_WORK REQUEST_
Give back exactly the lines that run from the beginning of the entries to the line containing "Your team's answer: parallel lines", both included, and nothing else.

——
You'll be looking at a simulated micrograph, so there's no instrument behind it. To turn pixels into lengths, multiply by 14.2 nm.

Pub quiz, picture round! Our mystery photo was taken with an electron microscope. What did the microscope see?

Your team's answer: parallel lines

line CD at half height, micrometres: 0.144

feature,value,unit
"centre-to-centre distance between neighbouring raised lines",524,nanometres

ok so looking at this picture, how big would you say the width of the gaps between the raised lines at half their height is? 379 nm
——

_WRITTEN REPLY_
You'll be looking at a simulated micrograph, so there's no instrument behind it. To turn pixels into lengths, multiply by 14.2 nm.

Pub quiz, picture round! Our mystery photo was taken with an electron microscope. What did the microscope see?

Your team's answer: parallel lines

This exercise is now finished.